[[ SOURCE MATERIAL, beginning ]]
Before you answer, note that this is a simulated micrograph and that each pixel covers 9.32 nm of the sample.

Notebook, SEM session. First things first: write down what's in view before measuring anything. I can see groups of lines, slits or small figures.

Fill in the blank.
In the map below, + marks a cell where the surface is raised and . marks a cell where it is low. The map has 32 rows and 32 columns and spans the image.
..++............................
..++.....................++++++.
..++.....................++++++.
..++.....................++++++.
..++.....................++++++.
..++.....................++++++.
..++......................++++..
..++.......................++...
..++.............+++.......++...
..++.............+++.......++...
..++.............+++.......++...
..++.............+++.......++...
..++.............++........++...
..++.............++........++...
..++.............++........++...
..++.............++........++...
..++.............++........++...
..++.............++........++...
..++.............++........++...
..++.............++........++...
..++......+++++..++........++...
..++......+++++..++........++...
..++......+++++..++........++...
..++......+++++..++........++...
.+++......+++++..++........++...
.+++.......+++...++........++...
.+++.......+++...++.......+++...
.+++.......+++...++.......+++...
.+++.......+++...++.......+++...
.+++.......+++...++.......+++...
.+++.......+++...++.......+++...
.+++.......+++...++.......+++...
[[ SOURCE MATERIAL, end ]]

- **TASK ITEM**:
Beginning with the very first line of the records above, please retype each line through the one that has "Fill in the blank.", and add nothing.

- **RESULT**:
Before you answer, note that this is a simulated micrograph and that each pixel covers 9.32 nm of the sample.

Notebook, SEM session. First things first: write down what's in view before measuring anything. I can see groups of lines, slits or small figures.

Fill in the blank.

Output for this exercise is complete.